═════ Source data ═════

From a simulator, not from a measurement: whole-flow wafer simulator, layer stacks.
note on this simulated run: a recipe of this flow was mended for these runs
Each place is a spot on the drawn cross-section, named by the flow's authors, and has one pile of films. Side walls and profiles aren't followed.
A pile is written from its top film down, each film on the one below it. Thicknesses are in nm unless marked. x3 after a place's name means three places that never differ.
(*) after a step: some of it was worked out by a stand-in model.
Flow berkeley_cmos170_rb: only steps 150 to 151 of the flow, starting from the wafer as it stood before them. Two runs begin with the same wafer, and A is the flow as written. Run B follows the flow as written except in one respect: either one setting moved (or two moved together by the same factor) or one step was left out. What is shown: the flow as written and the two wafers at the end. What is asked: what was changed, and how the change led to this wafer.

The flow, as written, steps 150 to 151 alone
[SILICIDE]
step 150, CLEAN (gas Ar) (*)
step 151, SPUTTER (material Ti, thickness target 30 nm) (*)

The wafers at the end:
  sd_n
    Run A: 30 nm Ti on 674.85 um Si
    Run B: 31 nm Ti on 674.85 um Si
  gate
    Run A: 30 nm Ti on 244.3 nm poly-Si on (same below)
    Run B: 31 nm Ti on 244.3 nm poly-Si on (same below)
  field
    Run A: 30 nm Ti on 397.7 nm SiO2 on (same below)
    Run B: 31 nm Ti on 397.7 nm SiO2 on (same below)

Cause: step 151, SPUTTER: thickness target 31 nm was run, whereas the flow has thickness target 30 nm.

═════

▶ **Work order**:
Only the lines above from the line with "The wafers at" to the line with "Run B: 31 nm Ti on 397.7", those two lines included, should be reproduced exactly.

▶ **Written response**:
The wafers at the end:
  sd_n
    Run A: 30 nm Ti on 674.85 um Si
    Run B: 31 nm Ti on 674.85 um Si
  gate
    Run A: 30 nm Ti on 244.3 nm poly-Si on (same below)
    Run B: 31 nm Ti on 244.3 nm poly-Si on (same below)
  field
    Run A: 30 nm Ti on 397.7 nm SiO2 on (same below)
    Run B: 31 nm Ti on 397.7 nm SiO2 on (same below)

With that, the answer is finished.